▶ [Action item] The stretch from the line with "- a simulated SEM image" through the line with "shows parallel lines." in the records below: write it out exactly, and nothing else.

▶ [Data under study]
· · ·

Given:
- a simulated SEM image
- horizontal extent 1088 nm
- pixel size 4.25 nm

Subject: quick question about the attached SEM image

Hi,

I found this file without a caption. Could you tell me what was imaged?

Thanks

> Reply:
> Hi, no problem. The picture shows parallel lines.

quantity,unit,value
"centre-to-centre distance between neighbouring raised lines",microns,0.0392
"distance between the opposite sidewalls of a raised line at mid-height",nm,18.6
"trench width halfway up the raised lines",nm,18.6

· · ·

▶ [Your solution]
- a simulated SEM image
- horizontal extent 1088 nm
- pixel size 4.25 nm

Subject: quick question about the attached SEM image

Hi,

I found this file without a caption. Could you tell me what was imaged?

Thanks

> Reply:
> Hi, no problem. The picture shows parallel lines.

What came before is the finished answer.